» **Entries shown**
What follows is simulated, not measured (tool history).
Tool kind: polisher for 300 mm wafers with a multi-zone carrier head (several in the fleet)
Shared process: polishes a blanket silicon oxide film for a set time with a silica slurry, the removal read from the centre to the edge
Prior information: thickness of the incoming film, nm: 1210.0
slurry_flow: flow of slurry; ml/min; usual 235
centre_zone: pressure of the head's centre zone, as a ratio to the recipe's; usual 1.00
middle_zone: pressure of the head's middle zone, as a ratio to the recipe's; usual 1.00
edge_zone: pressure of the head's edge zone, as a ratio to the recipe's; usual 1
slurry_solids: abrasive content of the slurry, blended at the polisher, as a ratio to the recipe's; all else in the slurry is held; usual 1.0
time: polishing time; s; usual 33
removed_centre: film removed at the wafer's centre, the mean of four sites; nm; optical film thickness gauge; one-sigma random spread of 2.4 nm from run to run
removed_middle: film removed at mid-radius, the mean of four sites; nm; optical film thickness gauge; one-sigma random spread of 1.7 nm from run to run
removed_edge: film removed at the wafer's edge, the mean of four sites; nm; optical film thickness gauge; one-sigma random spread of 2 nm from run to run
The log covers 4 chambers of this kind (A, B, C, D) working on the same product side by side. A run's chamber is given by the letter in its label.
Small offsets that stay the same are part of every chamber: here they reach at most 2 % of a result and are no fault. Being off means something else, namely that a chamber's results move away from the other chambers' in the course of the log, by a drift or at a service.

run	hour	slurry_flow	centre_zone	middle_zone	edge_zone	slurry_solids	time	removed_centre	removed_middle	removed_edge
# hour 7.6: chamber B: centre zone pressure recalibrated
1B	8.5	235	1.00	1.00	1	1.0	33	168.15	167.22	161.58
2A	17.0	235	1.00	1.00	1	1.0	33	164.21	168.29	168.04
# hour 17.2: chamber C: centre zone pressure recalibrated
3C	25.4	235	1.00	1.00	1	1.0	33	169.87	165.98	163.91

» **Work item**
Write out the records exactly, starting at the first line and stopping after the line that contains "centre_zone: pressure of".

» **Task result**
What follows is simulated, not measured (tool history).
Tool kind: polisher for 300 mm wafers with a multi-zone carrier head (several in the fleet)
Shared process: polishes a blanket silicon oxide film for a set time with a silica slurry, the removal read from the centre to the edge
Prior information: thickness of the incoming film, nm: 1210.0
slurry_flow: flow of slurry; ml/min; usual 235
centre_zone: pressure of the head's centre zone, as a ratio to the recipe's; usual 1.00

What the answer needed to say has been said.